┌─ Entries supplied

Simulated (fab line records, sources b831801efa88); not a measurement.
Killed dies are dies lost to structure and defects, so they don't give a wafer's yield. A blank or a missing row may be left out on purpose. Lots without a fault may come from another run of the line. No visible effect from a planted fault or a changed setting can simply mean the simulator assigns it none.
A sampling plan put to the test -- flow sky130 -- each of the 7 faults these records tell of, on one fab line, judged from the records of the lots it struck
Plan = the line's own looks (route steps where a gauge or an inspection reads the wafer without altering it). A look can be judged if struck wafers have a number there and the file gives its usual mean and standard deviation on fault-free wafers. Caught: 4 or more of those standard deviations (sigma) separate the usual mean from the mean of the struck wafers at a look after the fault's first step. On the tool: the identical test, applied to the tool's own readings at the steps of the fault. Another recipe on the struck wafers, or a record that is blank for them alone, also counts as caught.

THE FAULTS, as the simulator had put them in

└─

■ Work request:
With nothing left out, copy every record exactly.

■ Answer space:
Simulated (fab line records, sources b831801efa88); not a measurement.
Killed dies are dies lost to structure and defects, so they don't give a wafer's yield. A blank or a missing row may be left out on purpose. Lots without a fault may come from another run of the line. No visible effect from a planted fault or a changed setting can simply mean the simulator assigns it none.
A sampling plan put to the test -- flow sky130 -- each of the 7 faults these records tell of, on one fab line, judged from the records of the lots it struck
Plan = the line's own looks (route steps where a gauge or an inspection reads the wafer without altering it). A look can be judged if struck wafers have a number there and the file gives its usual mean and standard deviation on fault-free wafers. Caught: 4 or more of those standard deviations (sigma) separate the usual mean from the mean of the struck wafers at a look after the fault's first step. On the tool: the identical test, applied to the tool's own readings at the steps of the fault. Another recipe on the struck wafers, or a record that is blank for them alone, also counts as caught.

THE FAULTS, as the simulator had put them in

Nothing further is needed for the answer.